Copy every line of the material exactly as it stands.

--- Data for review Enclosed Below ---
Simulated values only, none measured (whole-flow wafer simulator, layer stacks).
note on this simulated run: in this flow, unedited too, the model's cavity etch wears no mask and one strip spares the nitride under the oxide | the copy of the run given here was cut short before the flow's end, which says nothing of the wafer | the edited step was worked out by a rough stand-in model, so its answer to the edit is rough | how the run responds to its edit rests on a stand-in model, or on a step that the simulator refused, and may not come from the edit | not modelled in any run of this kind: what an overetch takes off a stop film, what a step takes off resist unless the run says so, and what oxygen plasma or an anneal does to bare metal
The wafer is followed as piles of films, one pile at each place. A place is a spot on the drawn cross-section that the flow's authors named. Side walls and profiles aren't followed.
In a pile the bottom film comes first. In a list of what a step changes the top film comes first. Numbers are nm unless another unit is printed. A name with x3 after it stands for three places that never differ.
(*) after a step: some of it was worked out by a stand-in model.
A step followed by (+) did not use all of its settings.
--- End of Enclosed Data for review ---

- **Exercise result**:
Simulated values only, none measured (whole-flow wafer simulator, layer stacks).
note on this simulated run: in this flow, unedited too, the model's cavity etch wears no mask and one strip spares the nitride under the oxide | the copy of the run given here was cut short before the flow's end, which says nothing of the wafer | the edited step was worked out by a rough stand-in model, so its answer to the edit is rough | how the run responds to its edit rests on a stand-in model, or on a step that the simulator refused, and may not come from the edit | not modelled in any run of this kind: what an overetch takes off a stop film, what a step takes off resist unless the run says so, and what oxygen plasma or an anneal does to bare metal
The wafer is followed as piles of films, one pile at each place. A place is a spot on the drawn cross-section that the flow's authors named. Side walls and profiles aren't followed.
In a pile the bottom film comes first. In a list of what a step changes the top film comes first. Numbers are nm unless another unit is printed. A name with x3 after it stands for three places that never differ.
(*) after a step: some of it was worked out by a stand-in model.
A step followed by (+) did not use all of its settings.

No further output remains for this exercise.